WORK ITEM
Exactly the lines from the start of the data below through the line containing "One pile of" must be returned, and no others.

PROVIDED MATERIAL
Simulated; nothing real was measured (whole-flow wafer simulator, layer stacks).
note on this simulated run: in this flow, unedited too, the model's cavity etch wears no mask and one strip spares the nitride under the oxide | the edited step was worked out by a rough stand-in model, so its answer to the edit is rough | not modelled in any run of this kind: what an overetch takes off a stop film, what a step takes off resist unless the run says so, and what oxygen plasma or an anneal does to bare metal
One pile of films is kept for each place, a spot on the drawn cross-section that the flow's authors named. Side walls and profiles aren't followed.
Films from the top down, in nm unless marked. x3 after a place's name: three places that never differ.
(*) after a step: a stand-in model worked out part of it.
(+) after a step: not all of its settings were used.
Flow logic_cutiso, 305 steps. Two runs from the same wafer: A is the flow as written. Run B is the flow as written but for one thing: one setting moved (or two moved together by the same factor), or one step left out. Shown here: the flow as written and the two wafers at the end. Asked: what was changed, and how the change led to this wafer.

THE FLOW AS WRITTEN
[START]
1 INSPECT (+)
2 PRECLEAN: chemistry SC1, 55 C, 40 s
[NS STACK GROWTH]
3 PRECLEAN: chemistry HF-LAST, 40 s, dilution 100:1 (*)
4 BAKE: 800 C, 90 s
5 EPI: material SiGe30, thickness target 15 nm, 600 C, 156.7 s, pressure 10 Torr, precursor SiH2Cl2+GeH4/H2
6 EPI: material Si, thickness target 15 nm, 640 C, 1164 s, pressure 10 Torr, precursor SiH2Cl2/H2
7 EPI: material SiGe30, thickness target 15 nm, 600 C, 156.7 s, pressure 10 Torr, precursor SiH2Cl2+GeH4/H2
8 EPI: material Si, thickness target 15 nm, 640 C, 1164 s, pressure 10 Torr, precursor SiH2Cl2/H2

EXPECTED ANSWER
Simulated; nothing real was measured (whole-flow wafer simulator, layer stacks).
note on this simulated run: in this flow, unedited too, the model's cavity etch wears no mask and one strip spares the nitride under the oxide | the edited step was worked out by a rough stand-in model, so its answer to the edit is rough | not modelled in any run of this kind: what an overetch takes off a stop film, what a step takes off resist unless the run says so, and what oxygen plasma or an anneal does to bare metal
One pile of films is kept for each place, a spot on the drawn cross-section that the flow's authors named. Side walls and profiles aren't followed.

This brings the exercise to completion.